> _Dataset_:
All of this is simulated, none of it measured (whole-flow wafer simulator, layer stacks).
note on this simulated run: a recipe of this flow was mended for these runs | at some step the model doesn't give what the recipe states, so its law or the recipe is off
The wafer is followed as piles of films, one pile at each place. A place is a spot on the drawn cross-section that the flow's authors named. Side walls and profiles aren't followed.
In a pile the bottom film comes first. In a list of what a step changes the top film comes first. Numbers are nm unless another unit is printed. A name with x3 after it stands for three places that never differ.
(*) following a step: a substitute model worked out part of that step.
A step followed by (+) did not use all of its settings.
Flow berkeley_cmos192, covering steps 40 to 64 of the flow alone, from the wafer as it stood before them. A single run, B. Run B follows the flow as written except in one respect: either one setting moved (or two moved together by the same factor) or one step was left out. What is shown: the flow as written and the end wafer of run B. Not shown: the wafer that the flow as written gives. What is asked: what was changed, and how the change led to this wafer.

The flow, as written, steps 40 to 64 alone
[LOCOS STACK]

> _Requirement_:
The line with "The wafer is" marks the end; reproduce exactly every line from the start of the entries up to it, that line included.

> _Response area_:
All of this is simulated, none of it measured (whole-flow wafer simulator, layer stacks).
note on this simulated run: a recipe of this flow was mended for these runs | at some step the model doesn't give what the recipe states, so its law or the recipe is off
The wafer is followed as piles of films, one pile at each place. A place is a spot on the drawn cross-section that the flow's authors named. Side walls and profiles aren't followed.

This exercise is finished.